Each entry must appear in the answer exactly as given.

★ ★ ★

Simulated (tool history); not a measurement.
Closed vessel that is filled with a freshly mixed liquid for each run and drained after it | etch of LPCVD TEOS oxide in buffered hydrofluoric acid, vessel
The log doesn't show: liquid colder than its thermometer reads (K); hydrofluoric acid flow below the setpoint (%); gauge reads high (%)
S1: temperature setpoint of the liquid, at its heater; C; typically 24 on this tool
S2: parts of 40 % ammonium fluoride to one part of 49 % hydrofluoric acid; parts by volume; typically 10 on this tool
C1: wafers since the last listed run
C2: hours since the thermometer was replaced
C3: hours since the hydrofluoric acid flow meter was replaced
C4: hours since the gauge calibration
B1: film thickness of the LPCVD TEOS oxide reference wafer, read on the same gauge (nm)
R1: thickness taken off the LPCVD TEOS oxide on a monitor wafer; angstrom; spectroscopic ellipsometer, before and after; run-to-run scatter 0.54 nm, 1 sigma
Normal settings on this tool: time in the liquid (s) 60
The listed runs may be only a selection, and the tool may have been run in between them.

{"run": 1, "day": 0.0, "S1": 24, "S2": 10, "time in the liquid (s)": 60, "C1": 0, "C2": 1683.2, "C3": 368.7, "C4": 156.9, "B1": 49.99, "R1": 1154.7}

★ ★ ★

EXERCISE RESULT:
Simulated (tool history); not a measurement.
Closed vessel that is filled with a freshly mixed liquid for each run and drained after it | etch of LPCVD TEOS oxide in buffered hydrofluoric acid, vessel
The log doesn't show: liquid colder than its thermometer reads (K); hydrofluoric acid flow below the setpoint (%); gauge reads high (%)
S1: temperature setpoint of the liquid, at its heater; C; typically 24 on this tool
S2: parts of 40 % ammonium fluoride to one part of 49 % hydrofluoric acid; parts by volume; typically 10 on this tool
C1: wafers since the last listed run
C2: hours since the thermometer was replaced
C3: hours since the hydrofluoric acid flow meter was replaced
C4: hours since the gauge calibration
B1: film thickness of the LPCVD TEOS oxide reference wafer, read on the same gauge (nm)
R1: thickness taken off the LPCVD TEOS oxide on a monitor wafer; angstrom; spectroscopic ellipsometer, before and after; run-to-run scatter 0.54 nm, 1 sigma
Normal settings on this tool: time in the liquid (s) 60
The listed runs may be only a selection, and the tool may have been run in between them.

{"run": 1, "day": 0.0, "S1": 24, "S2": 10, "time in the liquid (s)": 60, "C1": 0, "C2": 1683.2, "C3": 368.7, "C4": 156.9, "B1": 49.99, "R1": 1154.7}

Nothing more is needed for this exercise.